## Work instruction
An exact, complete copy of the data is all that is needed.

(Beginning of Information)

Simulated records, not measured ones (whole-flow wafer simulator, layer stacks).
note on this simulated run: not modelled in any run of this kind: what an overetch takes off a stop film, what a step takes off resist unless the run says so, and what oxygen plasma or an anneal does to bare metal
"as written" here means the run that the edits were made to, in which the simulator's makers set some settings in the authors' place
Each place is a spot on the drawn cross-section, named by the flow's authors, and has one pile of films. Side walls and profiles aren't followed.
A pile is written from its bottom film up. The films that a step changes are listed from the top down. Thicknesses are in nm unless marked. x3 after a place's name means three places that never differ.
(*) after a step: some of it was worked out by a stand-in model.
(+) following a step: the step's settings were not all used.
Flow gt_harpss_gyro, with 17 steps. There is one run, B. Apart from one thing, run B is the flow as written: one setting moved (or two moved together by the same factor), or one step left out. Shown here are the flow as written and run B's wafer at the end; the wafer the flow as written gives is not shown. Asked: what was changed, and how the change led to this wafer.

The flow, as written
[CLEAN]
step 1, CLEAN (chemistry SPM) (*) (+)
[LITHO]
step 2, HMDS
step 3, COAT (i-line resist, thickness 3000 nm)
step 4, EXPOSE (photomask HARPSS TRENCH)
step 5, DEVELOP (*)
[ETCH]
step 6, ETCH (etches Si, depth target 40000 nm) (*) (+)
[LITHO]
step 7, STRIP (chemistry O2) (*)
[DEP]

(End of Information)

## Written answer
Simulated records, not measured ones (whole-flow wafer simulator, layer stacks).
note on this simulated run: not modelled in any run of this kind: what an overetch takes off a stop film, what a step takes off resist unless the run says so, and what oxygen plasma or an anneal does to bare metal
"as written" here means the run that the edits were made to, in which the simulator's makers set some settings in the authors' place
Each place is a spot on the drawn cross-section, named by the flow's authors, and has one pile of films. Side walls and profiles aren't followed.
A pile is written from its bottom film up. The films that a step changes are listed from the top down. Thicknesses are in nm unless marked. x3 after a place's name means three places that never differ.
(*) after a step: some of it was worked out by a stand-in model.
(+) following a step: the step's settings were not all used.
Flow gt_harpss_gyro, with 17 steps. There is one run, B. Apart from one thing, run B is the flow as written: one setting moved (or two moved together by the same factor), or one step left out. Shown here are the flow as written and run B's wafer at the end; the wafer the flow as written gives is not shown. Asked: what was changed, and how the change led to this wafer.

The flow, as written
[CLEAN]
step 1, CLEAN (chemistry SPM) (*) (+)
[LITHO]
step 2, HMDS
step 3, COAT (i-line resist, thickness 3000 nm)
step 4, EXPOSE (photomask HARPSS TRENCH)
step 5, DEVELOP (*)
[ETCH]
step 6, ETCH (etches Si, depth target 40000 nm) (*) (+)
[LITHO]
step 7, STRIP (chemistry O2) (*)
[DEP]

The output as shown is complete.